▶ Available data
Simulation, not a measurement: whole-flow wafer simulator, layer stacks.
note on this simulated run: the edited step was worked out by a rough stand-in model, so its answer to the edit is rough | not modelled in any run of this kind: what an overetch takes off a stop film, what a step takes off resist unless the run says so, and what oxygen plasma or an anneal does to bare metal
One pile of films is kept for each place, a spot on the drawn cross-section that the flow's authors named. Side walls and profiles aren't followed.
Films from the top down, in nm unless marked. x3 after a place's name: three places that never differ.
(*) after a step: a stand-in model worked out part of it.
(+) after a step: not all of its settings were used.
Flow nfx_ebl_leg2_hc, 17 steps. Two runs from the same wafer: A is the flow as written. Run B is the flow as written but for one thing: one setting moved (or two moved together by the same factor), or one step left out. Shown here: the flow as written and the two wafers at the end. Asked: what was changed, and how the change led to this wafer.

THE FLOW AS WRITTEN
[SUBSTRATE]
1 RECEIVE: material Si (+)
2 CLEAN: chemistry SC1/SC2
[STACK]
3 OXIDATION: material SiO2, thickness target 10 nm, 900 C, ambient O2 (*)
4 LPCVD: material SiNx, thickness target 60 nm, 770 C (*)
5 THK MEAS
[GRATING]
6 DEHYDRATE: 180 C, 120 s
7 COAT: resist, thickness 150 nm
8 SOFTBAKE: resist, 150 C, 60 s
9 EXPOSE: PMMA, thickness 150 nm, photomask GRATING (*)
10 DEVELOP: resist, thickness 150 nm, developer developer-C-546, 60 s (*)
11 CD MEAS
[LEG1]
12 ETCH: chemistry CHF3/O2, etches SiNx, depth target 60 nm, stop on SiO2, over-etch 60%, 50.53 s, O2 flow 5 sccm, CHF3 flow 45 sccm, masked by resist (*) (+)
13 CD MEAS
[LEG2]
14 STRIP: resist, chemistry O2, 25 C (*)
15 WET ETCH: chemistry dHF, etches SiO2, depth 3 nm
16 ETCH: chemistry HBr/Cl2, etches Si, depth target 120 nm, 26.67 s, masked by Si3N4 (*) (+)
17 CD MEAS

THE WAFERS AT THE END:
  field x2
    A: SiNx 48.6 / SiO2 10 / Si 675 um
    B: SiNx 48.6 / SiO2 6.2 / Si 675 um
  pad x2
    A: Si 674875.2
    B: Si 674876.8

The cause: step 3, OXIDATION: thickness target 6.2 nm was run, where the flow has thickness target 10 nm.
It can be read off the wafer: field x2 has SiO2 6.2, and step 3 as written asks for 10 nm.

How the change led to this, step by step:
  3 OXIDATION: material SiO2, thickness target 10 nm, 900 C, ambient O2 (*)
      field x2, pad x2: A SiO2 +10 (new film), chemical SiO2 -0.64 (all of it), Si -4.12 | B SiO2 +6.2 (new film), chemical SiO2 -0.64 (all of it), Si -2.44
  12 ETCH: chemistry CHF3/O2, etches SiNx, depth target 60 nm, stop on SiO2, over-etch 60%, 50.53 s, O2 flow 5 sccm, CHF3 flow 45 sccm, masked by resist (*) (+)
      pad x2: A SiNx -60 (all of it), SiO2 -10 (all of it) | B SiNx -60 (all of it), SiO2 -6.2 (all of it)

▶ Required action
Only the lines from the first line of the material above through the line that contains "9 EXPOSE: PMMA, thickness" should be quoted, each one exactly.

▶ Problem solution
Simulation, not a measurement: whole-flow wafer simulator, layer stacks.
note on this simulated run: the edited step was worked out by a rough stand-in model, so its answer to the edit is rough | not modelled in any run of this kind: what an overetch takes off a stop film, what a step takes off resist unless the run says so, and what oxygen plasma or an anneal does to bare metal
One pile of films is kept for each place, a spot on the drawn cross-section that the flow's authors named. Side walls and profiles aren't followed.
Films from the top down, in nm unless marked. x3 after a place's name: three places that never differ.
(*) after a step: a stand-in model worked out part of it.
(+) after a step: not all of its settings were used.
Flow nfx_ebl_leg2_hc, 17 steps. Two runs from the same wafer: A is the flow as written. Run B is the flow as written but for one thing: one setting moved (or two moved together by the same factor), or one step left out. Shown here: the flow as written and the two wafers at the end. Asked: what was changed, and how the change led to this wafer.

THE FLOW AS WRITTEN
[SUBSTRATE]
1 RECEIVE: material Si (+)
2 CLEAN: chemistry SC1/SC2
[STACK]
3 OXIDATION: material SiO2, thickness target 10 nm, 900 C, ambient O2 (*)
4 LPCVD: material SiNx, thickness target 60 nm, 770 C (*)
5 THK MEAS
[GRATING]
6 DEHYDRATE: 180 C, 120 s
7 COAT: resist, thickness 150 nm
8 SOFTBAKE: resist, 150 C, 60 s
9 EXPOSE: PMMA, thickness 150 nm, photomask GRATING (*)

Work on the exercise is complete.